Everything in the data below is to be reproduced without any deviation.

[Start of Attachment]

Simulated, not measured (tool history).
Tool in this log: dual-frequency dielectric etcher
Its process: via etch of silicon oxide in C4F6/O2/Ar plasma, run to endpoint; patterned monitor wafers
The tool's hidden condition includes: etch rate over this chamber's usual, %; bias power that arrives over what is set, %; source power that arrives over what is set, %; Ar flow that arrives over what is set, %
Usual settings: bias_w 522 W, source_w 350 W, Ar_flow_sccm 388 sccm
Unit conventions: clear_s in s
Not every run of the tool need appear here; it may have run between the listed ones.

[End of Attachment]

* _Answer area_
Simulated, not measured (tool history).
Tool in this log: dual-frequency dielectric etcher
Its process: via etch of silicon oxide in C4F6/O2/Ar plasma, run to endpoint; patterned monitor wafers
The tool's hidden condition includes: etch rate over this chamber's usual, %; bias power that arrives over what is set, %; source power that arrives over what is set, %; Ar flow that arrives over what is set, %
Usual settings: bias_w 522 W, source_w 350 W, Ar_flow_sccm 388 sccm
Unit conventions: clear_s in s
Not every run of the tool need appear here; it may have run between the listed ones.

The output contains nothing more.